◆ ACTIVITY ◆
Print the first line of the records below and every line after it, up to and including the line with "A wafer's yield". Print nothing else.

◆ INFORMATION GIVEN ◆
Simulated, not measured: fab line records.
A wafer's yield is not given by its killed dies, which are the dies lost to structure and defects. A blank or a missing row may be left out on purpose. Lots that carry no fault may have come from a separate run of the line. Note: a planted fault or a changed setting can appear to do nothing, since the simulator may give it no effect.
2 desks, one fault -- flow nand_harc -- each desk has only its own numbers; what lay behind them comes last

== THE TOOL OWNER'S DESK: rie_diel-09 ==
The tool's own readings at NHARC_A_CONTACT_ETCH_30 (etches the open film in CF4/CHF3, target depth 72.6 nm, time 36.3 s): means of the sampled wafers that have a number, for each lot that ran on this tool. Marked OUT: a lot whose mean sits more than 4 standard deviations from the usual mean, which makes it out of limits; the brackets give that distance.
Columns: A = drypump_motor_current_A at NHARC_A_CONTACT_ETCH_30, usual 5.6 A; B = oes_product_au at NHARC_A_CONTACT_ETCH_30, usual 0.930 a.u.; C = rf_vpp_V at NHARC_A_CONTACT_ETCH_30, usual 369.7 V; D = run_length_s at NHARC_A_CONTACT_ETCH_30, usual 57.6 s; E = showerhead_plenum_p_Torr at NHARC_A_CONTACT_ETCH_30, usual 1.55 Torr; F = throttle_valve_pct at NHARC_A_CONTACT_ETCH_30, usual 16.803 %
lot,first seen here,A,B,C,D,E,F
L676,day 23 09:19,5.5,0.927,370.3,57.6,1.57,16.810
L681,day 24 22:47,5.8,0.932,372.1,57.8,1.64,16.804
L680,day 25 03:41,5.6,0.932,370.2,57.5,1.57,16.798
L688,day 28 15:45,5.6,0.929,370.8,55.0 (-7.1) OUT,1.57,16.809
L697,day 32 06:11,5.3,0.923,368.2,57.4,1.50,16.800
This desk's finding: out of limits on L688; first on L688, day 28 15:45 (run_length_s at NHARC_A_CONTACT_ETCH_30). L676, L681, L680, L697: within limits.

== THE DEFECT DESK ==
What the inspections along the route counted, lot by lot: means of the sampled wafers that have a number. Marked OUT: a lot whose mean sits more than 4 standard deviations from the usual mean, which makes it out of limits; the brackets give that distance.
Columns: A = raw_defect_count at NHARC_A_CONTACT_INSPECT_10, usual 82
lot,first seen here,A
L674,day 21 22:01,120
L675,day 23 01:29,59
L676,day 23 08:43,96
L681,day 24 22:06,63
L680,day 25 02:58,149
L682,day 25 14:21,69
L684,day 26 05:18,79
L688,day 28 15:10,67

◆ WORKED SOLUTION ◆
Simulated, not measured: fab line records.
A wafer's yield is not given by its killed dies, which are the dies lost to structure and defects. A blank or a missing row may be left out on purpose. Lots that carry no fault may have come from a separate run of the line. Note: a planted fault or a changed setting can appear to do nothing, since the simulator may give it no effect.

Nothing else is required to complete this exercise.